◇ ◇ ◇ ◇ ◇
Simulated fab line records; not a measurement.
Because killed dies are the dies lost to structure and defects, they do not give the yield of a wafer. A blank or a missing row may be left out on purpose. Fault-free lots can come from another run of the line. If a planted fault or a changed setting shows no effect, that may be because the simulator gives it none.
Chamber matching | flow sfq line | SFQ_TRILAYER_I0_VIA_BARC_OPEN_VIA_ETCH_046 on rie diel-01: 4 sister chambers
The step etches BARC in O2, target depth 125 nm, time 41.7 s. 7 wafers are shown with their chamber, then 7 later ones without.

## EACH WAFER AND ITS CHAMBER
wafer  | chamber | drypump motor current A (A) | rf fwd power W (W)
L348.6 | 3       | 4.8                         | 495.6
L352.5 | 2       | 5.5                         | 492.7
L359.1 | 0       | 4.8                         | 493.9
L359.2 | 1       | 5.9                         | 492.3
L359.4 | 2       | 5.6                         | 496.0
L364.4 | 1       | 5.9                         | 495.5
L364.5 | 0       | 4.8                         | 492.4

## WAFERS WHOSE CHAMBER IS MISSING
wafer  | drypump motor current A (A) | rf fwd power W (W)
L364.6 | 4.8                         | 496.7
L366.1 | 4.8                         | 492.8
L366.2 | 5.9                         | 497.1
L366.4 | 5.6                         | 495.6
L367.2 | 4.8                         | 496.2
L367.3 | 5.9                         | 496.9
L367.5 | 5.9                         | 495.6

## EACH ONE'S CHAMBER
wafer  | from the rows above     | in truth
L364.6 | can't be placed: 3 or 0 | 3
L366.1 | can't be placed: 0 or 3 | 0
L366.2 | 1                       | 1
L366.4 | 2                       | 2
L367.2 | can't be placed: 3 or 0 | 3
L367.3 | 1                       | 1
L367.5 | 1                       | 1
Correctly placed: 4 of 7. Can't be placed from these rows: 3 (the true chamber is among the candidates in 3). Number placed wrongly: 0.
◇ ◇ ◇ ◇ ◇

▶ _Work instruction_:
Please print the material above exactly as it appears, from its first line through the line containing "## EACH ONE'S CHAMBER", inclusive, and stop there.

▶ _Reply_:
Simulated fab line records; not a measurement.
Because killed dies are the dies lost to structure and defects, they do not give the yield of a wafer. A blank or a missing row may be left out on purpose. Fault-free lots can come from another run of the line. If a planted fault or a changed setting shows no effect, that may be because the simulator gives it none.
Chamber matching | flow sfq line | SFQ_TRILAYER_I0_VIA_BARC_OPEN_VIA_ETCH_046 on rie diel-01: 4 sister chambers
The step etches BARC in O2, target depth 125 nm, time 41.7 s. 7 wafers are shown with their chamber, then 7 later ones without.

## EACH WAFER AND ITS CHAMBER
wafer  | chamber | drypump motor current A (A) | rf fwd power W (W)
L348.6 | 3       | 4.8                         | 495.6
L352.5 | 2       | 5.5                         | 492.7
L359.1 | 0       | 4.8                         | 493.9
L359.2 | 1       | 5.9                         | 492.3
L359.4 | 2       | 5.6                         | 496.0
L364.4 | 1       | 5.9                         | 495.5
L364.5 | 0       | 4.8                         | 492.4

## WAFERS WHOSE CHAMBER IS MISSING
wafer  | drypump motor current A (A) | rf fwd power W (W)
L364.6 | 4.8                         | 496.7
L366.1 | 4.8                         | 492.8
L366.2 | 5.9                         | 497.1
L366.4 | 5.6                         | 495.6
L367.2 | 4.8                         | 496.2
L367.3 | 5.9                         | 496.9
L367.5 | 5.9                         | 495.6

## EACH ONE'S CHAMBER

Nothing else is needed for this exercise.